- DATA LISTING
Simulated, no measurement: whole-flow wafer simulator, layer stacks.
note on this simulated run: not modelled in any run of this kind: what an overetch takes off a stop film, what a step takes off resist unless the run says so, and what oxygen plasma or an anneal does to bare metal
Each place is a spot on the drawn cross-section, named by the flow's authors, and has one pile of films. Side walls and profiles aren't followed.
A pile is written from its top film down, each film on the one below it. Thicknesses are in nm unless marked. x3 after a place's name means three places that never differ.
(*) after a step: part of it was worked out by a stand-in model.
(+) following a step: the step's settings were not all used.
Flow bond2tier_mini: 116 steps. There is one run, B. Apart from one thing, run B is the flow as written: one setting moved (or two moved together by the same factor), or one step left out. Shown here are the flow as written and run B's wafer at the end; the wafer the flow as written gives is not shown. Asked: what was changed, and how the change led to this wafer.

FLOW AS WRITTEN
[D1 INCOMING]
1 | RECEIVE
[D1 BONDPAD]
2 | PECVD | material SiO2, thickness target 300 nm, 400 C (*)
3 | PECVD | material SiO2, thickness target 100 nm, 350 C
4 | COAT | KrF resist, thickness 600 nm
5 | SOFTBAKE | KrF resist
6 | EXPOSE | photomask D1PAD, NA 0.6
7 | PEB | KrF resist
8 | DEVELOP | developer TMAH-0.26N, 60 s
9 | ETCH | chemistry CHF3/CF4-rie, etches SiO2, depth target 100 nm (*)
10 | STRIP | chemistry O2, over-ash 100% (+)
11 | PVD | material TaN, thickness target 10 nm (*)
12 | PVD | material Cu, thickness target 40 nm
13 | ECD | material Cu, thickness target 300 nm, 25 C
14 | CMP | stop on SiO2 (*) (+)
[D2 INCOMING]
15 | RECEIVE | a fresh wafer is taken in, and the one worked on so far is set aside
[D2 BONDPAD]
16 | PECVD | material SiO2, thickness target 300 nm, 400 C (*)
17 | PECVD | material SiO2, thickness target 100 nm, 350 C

- BRIEF
Could you reproduce exactly the lines of the entries above, from the one with "7 | PEB | KrF resist" through the one with "16 | PECVD |", and nothing else?

- EXPECTED ANSWER
7 | PEB | KrF resist
8 | DEVELOP | developer TMAH-0.26N, 60 s
9 | ETCH | chemistry CHF3/CF4-rie, etches SiO2, depth target 100 nm (*)
10 | STRIP | chemistry O2, over-ash 100% (+)
11 | PVD | material TaN, thickness target 10 nm (*)
12 | PVD | material Cu, thickness target 40 nm
13 | ECD | material Cu, thickness target 300 nm, 25 C
14 | CMP | stop on SiO2 (*) (+)
[D2 INCOMING]
15 | RECEIVE | a fresh wafer is taken in, and the one worked on so far is set aside
[D2 BONDPAD]
16 | PECVD | material SiO2, thickness target 300 nm, 400 C (*)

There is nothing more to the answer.